**Supplied entries**:
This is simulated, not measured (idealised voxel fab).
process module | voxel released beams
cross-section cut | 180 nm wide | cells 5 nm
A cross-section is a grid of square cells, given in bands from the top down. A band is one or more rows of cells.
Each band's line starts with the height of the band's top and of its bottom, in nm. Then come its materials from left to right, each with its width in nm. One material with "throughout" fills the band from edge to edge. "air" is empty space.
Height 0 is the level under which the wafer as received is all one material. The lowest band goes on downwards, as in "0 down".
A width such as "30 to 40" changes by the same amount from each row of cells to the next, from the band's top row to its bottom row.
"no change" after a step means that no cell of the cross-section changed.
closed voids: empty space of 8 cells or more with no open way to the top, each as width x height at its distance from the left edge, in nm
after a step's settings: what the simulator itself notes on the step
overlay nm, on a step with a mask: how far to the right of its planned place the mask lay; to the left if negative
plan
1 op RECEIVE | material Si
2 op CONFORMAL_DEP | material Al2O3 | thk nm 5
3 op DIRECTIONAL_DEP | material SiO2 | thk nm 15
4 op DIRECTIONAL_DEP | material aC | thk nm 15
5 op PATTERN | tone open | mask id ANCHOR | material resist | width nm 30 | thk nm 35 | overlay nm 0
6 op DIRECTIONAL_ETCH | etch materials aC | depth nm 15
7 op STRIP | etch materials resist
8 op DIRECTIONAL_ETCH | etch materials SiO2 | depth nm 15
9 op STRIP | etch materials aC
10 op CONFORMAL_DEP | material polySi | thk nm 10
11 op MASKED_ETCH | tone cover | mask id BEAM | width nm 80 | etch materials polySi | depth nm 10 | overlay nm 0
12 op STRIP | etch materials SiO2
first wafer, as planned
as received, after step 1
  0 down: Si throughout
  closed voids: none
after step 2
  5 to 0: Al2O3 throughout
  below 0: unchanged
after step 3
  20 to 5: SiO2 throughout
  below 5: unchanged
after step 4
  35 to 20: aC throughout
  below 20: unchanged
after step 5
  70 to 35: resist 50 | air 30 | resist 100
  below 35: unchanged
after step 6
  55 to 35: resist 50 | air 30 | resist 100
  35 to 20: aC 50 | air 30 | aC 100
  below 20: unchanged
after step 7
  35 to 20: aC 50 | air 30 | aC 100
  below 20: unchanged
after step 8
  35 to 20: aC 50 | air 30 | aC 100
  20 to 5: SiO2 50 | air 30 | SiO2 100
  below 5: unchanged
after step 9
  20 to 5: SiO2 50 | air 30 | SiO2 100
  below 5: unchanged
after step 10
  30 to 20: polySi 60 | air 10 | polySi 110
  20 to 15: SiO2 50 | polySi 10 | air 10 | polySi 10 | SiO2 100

**Activity**: Write out the listing exactly from its first line to the line containing "Height 0 is". Both of those lines belong in the answer.

**Task answer**:
This is simulated, not measured (idealised voxel fab).
process module | voxel released beams
cross-section cut | 180 nm wide | cells 5 nm
A cross-section is a grid of square cells, given in bands from the top down. A band is one or more rows of cells.
Each band's line starts with the height of the band's top and of its bottom, in nm. Then come its materials from left to right, each with its width in nm. One material with "throughout" fills the band from edge to edge. "air" is empty space.
Height 0 is the level under which the wafer as received is all one material. The lowest band goes on downwards, as in "0 down".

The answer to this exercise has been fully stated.